ASSIGNED TASK: Below is a block of data; give all of it again word for word.

### RECORD SET
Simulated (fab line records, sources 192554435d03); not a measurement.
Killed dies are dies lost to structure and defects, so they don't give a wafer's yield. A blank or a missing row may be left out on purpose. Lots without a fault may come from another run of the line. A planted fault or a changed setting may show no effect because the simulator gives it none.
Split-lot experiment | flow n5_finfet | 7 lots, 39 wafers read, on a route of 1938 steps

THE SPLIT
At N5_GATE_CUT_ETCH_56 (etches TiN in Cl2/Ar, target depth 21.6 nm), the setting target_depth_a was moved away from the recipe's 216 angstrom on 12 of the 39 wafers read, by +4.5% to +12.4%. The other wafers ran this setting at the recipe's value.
######

ANSWER SPACE:
Simulated (fab line records, sources 192554435d03); not a measurement.
Killed dies are dies lost to structure and defects, so they don't give a wafer's yield. A blank or a missing row may be left out on purpose. Lots without a fault may come from another run of the line. A planted fault or a changed setting may show no effect because the simulator gives it none.
Split-lot experiment | flow n5_finfet | 7 lots, 39 wafers read, on a route of 1938 steps

THE SPLIT
At N5_GATE_CUT_ETCH_56 (etches TiN in Cl2/Ar, target depth 21.6 nm), the setting target_depth_a was moved away from the recipe's 216 angstrom on 12 of the 39 wafers read, by +4.5% to +12.4%. The other wafers ran this setting at the recipe's value.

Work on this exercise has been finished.